> [Record extracts]:
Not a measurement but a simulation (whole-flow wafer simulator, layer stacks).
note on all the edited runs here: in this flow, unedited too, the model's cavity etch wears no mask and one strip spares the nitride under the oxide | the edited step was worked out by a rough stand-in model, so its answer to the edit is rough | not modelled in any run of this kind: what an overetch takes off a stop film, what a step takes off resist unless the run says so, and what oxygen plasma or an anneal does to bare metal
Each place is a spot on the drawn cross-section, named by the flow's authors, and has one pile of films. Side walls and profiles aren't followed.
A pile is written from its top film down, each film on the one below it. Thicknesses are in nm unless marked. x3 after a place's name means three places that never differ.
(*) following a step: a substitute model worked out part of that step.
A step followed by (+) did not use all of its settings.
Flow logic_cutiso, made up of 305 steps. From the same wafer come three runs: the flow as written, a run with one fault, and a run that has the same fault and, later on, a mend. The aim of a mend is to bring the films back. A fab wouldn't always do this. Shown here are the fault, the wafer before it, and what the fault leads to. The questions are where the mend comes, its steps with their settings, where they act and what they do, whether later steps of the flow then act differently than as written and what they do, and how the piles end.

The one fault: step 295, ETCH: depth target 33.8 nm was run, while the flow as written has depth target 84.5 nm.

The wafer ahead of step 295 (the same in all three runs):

> [Required action]: Print the data above again, with nothing altered and nothing left out.

> [Task result]:
Not a measurement but a simulation (whole-flow wafer simulator, layer stacks).
note on all the edited runs here: in this flow, unedited too, the model's cavity etch wears no mask and one strip spares the nitride under the oxide | the edited step was worked out by a rough stand-in model, so its answer to the edit is rough | not modelled in any run of this kind: what an overetch takes off a stop film, what a step takes off resist unless the run says so, and what oxygen plasma or an anneal does to bare metal
Each place is a spot on the drawn cross-section, named by the flow's authors, and has one pile of films. Side walls and profiles aren't followed.
A pile is written from its top film down, each film on the one below it. Thicknesses are in nm unless marked. x3 after a place's name means three places that never differ.
(*) following a step: a substitute model worked out part of that step.
A step followed by (+) did not use all of its settings.
Flow logic_cutiso, made up of 305 steps. From the same wafer come three runs: the flow as written, a run with one fault, and a run that has the same fault and, later on, a mend. The aim of a mend is to bring the films back. A fab wouldn't always do this. Shown here are the fault, the wafer before it, and what the fault leads to. The questions are where the mend comes, its steps with their settings, where they act and what they do, whether later steps of the flow then act differently than as written and what they do, and how the piles end.

The one fault: step 295, ETCH: depth target 33.8 nm was run, while the flow as written has depth target 84.5 nm.

The wafer ahead of step 295 (the same in all three runs):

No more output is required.